:: Source information

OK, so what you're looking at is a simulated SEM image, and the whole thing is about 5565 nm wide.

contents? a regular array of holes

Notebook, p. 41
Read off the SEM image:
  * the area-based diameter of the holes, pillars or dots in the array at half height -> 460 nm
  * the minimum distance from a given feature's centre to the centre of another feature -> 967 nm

::::

*Work item*. Reproduce the listing above exactly, but only from its first line through the line holding "height -> 460 nm"; both of those lines are included.

*Reply*.
OK, so what you're looking at is a simulated SEM image, and the whole thing is about 5565 nm wide.

contents? a regular array of holes

Notebook, p. 41
Read off the SEM image:
  * the area-based diameter of the holes, pillars or dots in the array at half height -> 460 nm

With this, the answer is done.